Work task: What appears from the first line of the records below through the line containing "S3: water flow;" must be reproduced verbatim.

+++ Data to examine

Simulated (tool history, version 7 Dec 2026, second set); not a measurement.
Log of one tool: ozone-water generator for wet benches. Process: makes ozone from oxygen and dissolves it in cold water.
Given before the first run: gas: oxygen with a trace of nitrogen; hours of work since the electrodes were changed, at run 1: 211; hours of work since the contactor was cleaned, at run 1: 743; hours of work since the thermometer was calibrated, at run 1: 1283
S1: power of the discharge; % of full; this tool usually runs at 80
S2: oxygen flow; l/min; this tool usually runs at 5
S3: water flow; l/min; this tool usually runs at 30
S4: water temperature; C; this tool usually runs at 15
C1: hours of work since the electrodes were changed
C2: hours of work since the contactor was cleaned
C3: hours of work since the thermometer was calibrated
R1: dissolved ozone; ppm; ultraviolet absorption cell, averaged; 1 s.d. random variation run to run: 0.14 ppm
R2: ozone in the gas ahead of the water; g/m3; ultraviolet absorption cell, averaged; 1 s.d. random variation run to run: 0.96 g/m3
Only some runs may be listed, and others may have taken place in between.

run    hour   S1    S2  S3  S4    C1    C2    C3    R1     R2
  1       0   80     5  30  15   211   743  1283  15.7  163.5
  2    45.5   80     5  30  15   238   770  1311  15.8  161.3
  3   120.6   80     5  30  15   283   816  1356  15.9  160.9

++++++

Exercise output:
Simulated (tool history, version 7 Dec 2026, second set); not a measurement.
Log of one tool: ozone-water generator for wet benches. Process: makes ozone from oxygen and dissolves it in cold water.
Given before the first run: gas: oxygen with a trace of nitrogen; hours of work since the electrodes were changed, at run 1: 211; hours of work since the contactor was cleaned, at run 1: 743; hours of work since the thermometer was calibrated, at run 1: 1283
S1: power of the discharge; % of full; this tool usually runs at 80
S2: oxygen flow; l/min; this tool usually runs at 5
S3: water flow; l/min; this tool usually runs at 30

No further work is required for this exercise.